**Work instruction:**
Please repeat every line below exactly, from the first to the last.

Dataset START

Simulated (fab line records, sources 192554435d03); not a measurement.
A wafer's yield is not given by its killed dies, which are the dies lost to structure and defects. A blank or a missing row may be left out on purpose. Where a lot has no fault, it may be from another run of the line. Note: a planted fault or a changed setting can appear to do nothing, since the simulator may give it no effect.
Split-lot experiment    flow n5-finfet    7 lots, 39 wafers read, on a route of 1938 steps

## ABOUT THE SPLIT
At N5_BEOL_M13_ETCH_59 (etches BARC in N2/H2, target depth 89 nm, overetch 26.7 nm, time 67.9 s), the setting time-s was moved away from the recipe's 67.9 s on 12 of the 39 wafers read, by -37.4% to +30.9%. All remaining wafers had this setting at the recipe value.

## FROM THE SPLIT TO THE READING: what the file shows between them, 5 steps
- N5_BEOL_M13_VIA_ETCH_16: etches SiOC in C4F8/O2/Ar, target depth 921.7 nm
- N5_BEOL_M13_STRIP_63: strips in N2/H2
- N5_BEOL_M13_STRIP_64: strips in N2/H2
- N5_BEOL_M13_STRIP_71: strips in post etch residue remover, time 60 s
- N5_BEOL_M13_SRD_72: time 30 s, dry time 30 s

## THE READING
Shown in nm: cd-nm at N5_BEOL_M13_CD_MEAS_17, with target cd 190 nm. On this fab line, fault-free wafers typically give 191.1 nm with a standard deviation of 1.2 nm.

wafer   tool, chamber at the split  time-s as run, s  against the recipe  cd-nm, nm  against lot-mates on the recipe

Dataset END

**Task solution:**
Simulated (fab line records, sources 192554435d03); not a measurement.
A wafer's yield is not given by its killed dies, which are the dies lost to structure and defects. A blank or a missing row may be left out on purpose. Where a lot has no fault, it may be from another run of the line. Note: a planted fault or a changed setting can appear to do nothing, since the simulator may give it no effect.
Split-lot experiment    flow n5-finfet    7 lots, 39 wafers read, on a route of 1938 steps

## ABOUT THE SPLIT
At N5_BEOL_M13_ETCH_59 (etches BARC in N2/H2, target depth 89 nm, overetch 26.7 nm, time 67.9 s), the setting time-s was moved away from the recipe's 67.9 s on 12 of the 39 wafers read, by -37.4% to +30.9%. All remaining wafers had this setting at the recipe value.

## FROM THE SPLIT TO THE READING: what the file shows between them, 5 steps
- N5_BEOL_M13_VIA_ETCH_16: etches SiOC in C4F8/O2/Ar, target depth 921.7 nm
- N5_BEOL_M13_STRIP_63: strips in N2/H2
- N5_BEOL_M13_STRIP_64: strips in N2/H2
- N5_BEOL_M13_STRIP_71: strips in post etch residue remover, time 60 s
- N5_BEOL_M13_SRD_72: time 30 s, dry time 30 s

## THE READING
Shown in nm: cd-nm at N5_BEOL_M13_CD_MEAS_17, with target cd 190 nm. On this fab line, fault-free wafers typically give 191.1 nm with a standard deviation of 1.2 nm.

wafer   tool, chamber at the split  time-s as run, s  against the recipe  cd-nm, nm  against lot-mates on the recipe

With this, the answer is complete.